• _Assigned task_: Every line from the beginning of the data through the line containing "# hour 353.8: head pressure recalibrated" should be reproduced exactly, and no further lines should be output.

• _Provided data_:
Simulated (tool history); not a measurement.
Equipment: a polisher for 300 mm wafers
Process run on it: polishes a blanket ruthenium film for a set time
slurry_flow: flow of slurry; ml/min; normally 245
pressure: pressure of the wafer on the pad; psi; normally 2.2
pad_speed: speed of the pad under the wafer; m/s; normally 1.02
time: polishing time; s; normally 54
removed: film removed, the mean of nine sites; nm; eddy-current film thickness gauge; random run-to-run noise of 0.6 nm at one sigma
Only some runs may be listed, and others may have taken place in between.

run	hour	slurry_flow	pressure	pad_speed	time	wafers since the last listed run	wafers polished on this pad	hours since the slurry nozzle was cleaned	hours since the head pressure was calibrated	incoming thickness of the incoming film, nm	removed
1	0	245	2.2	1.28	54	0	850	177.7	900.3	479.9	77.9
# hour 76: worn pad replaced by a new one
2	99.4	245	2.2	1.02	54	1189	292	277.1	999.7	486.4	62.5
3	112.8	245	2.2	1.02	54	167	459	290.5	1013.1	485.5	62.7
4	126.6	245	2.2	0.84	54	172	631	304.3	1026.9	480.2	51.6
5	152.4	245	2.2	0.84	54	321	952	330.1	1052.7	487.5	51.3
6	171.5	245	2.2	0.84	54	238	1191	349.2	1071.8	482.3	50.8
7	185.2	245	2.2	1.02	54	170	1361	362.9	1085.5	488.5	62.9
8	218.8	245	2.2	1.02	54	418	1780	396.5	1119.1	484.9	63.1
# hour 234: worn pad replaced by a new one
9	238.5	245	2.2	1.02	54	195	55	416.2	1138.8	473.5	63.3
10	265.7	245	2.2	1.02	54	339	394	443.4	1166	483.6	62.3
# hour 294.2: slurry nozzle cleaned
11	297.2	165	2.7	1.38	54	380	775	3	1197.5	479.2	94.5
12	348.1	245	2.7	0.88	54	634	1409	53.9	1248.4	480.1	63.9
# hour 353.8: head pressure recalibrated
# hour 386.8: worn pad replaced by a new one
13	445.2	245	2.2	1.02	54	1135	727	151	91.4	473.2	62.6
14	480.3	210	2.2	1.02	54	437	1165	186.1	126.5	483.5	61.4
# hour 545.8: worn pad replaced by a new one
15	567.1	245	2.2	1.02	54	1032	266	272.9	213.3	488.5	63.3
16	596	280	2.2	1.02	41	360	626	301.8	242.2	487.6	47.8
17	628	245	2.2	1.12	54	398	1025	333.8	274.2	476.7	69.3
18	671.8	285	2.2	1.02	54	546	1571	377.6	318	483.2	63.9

• _Task result_:
Simulated (tool history); not a measurement.
Equipment: a polisher for 300 mm wafers
Process run on it: polishes a blanket ruthenium film for a set time
slurry_flow: flow of slurry; ml/min; normally 245
pressure: pressure of the wafer on the pad; psi; normally 2.2
pad_speed: speed of the pad under the wafer; m/s; normally 1.02
time: polishing time; s; normally 54
removed: film removed, the mean of nine sites; nm; eddy-current film thickness gauge; random run-to-run noise of 0.6 nm at one sigma
Only some runs may be listed, and others may have taken place in between.

run	hour	slurry_flow	pressure	pad_speed	time	wafers since the last listed run	wafers polished on this pad	hours since the slurry nozzle was cleaned	hours since the head pressure was calibrated	incoming thickness of the incoming film, nm	removed
1	0	245	2.2	1.28	54	0	850	177.7	900.3	479.9	77.9
# hour 76: worn pad replaced by a new one
2	99.4	245	2.2	1.02	54	1189	292	277.1	999.7	486.4	62.5
3	112.8	245	2.2	1.02	54	167	459	290.5	1013.1	485.5	62.7
4	126.6	245	2.2	0.84	54	172	631	304.3	1026.9	480.2	51.6
5	152.4	245	2.2	0.84	54	321	952	330.1	1052.7	487.5	51.3
6	171.5	245	2.2	0.84	54	238	1191	349.2	1071.8	482.3	50.8
7	185.2	245	2.2	1.02	54	170	1361	362.9	1085.5	488.5	62.9
8	218.8	245	2.2	1.02	54	418	1780	396.5	1119.1	484.9	63.1
# hour 234: worn pad replaced by a new one
9	238.5	245	2.2	1.02	54	195	55	416.2	1138.8	473.5	63.3
10	265.7	245	2.2	1.02	54	339	394	443.4	1166	483.6	62.3
# hour 294.2: slurry nozzle cleaned
11	297.2	165	2.7	1.38	54	380	775	3	1197.5	479.2	94.5
12	348.1	245	2.7	0.88	54	634	1409	53.9	1248.4	480.1	63.9
# hour 353.8: head pressure recalibrated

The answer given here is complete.